▶ [Extracted records]:
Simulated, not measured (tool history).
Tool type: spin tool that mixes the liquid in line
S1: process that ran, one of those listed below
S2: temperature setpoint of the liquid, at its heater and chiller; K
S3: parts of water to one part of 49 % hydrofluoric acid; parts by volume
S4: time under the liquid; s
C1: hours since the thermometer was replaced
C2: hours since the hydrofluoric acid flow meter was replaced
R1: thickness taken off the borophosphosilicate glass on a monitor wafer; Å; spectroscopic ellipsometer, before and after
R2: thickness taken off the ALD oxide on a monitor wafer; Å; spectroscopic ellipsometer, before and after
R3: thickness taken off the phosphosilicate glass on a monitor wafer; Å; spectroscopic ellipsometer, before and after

▶ [Assigned task]: Output the entire listing again, word for word.

▶ [Response box]:
Simulated, not measured (tool history).
Tool type: spin tool that mixes the liquid in line
S1: process that ran, one of those listed below
S2: temperature setpoint of the liquid, at its heater and chiller; K
S3: parts of water to one part of 49 % hydrofluoric acid; parts by volume
S4: time under the liquid; s
C1: hours since the thermometer was replaced
C2: hours since the hydrofluoric acid flow meter was replaced
R1: thickness taken off the borophosphosilicate glass on a monitor wafer; Å; spectroscopic ellipsometer, before and after
R2: thickness taken off the ALD oxide on a monitor wafer; Å; spectroscopic ellipsometer, before and after
R3: thickness taken off the phosphosilicate glass on a monitor wafer; Å; spectroscopic ellipsometer, before and after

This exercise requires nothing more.